Available data.
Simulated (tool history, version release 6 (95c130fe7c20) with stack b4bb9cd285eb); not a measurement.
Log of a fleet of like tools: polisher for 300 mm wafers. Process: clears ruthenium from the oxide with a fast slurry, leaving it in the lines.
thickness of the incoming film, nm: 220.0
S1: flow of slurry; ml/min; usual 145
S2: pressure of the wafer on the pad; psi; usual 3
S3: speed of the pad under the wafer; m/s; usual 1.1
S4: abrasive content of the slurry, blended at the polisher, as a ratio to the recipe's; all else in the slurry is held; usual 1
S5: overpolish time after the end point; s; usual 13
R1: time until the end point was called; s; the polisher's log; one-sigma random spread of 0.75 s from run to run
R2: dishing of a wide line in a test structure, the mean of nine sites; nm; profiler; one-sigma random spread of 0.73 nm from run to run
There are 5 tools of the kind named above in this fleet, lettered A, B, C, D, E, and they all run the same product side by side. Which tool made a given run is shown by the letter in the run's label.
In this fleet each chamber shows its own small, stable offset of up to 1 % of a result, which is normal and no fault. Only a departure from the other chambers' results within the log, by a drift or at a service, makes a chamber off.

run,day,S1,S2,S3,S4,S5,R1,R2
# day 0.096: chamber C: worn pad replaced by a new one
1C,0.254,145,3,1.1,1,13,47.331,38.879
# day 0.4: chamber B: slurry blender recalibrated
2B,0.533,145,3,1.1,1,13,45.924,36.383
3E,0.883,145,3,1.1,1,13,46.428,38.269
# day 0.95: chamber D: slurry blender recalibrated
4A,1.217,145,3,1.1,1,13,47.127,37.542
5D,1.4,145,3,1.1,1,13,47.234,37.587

Assignment.
Please print the lines from the start of the records up to and including the line with "1C,0.254,145,3,1.1,1,13,47.331,38.879", copying each one exactly and leaving out the rest.

Problem solution.
Simulated (tool history, version release 6 (95c130fe7c20) with stack b4bb9cd285eb); not a measurement.
Log of a fleet of like tools: polisher for 300 mm wafers. Process: clears ruthenium from the oxide with a fast slurry, leaving it in the lines.
thickness of the incoming film, nm: 220.0
S1: flow of slurry; ml/min; usual 145
S2: pressure of the wafer on the pad; psi; usual 3
S3: speed of the pad under the wafer; m/s; usual 1.1
S4: abrasive content of the slurry, blended at the polisher, as a ratio to the recipe's; all else in the slurry is held; usual 1
S5: overpolish time after the end point; s; usual 13
R1: time until the end point was called; s; the polisher's log; one-sigma random spread of 0.75 s from run to run
R2: dishing of a wide line in a test structure, the mean of nine sites; nm; profiler; one-sigma random spread of 0.73 nm from run to run
There are 5 tools of the kind named above in this fleet, lettered A, B, C, D, E, and they all run the same product side by side. Which tool made a given run is shown by the letter in the run's label.
In this fleet each chamber shows its own small, stable offset of up to 1 % of a result, which is normal and no fault. Only a departure from the other chambers' results within the log, by a drift or at a service, makes a chamber off.

run,day,S1,S2,S3,S4,S5,R1,R2
# day 0.096: chamber C: worn pad replaced by a new one
1C,0.254,145,3,1.1,1,13,47.331,38.879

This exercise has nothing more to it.